Information given below:

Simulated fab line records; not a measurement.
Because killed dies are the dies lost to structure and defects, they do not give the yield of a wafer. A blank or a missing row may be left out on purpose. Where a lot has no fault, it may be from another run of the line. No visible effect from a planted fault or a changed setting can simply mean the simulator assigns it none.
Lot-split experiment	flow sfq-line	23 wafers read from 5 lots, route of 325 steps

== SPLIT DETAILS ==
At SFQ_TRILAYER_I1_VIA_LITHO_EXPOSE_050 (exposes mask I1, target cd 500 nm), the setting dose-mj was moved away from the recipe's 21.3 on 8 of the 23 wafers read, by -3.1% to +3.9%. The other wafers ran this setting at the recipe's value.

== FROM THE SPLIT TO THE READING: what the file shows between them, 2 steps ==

End of Information given.

◆ **Required action**
Every record listed above should be reproduced exactly.

◆ **Solution**
Simulated fab line records; not a measurement.
Because killed dies are the dies lost to structure and defects, they do not give the yield of a wafer. A blank or a missing row may be left out on purpose. Where a lot has no fault, it may be from another run of the line. No visible effect from a planted fault or a changed setting can simply mean the simulator assigns it none.
Lot-split experiment	flow sfq-line	23 wafers read from 5 lots, route of 325 steps

== SPLIT DETAILS ==
At SFQ_TRILAYER_I1_VIA_LITHO_EXPOSE_050 (exposes mask I1, target cd 500 nm), the setting dose-mj was moved away from the recipe's 21.3 on 8 of the 23 wafers read, by -3.1% to +3.9%. The other wafers ran this setting at the recipe's value.

== FROM THE SPLIT TO THE READING: what the file shows between them, 2 steps ==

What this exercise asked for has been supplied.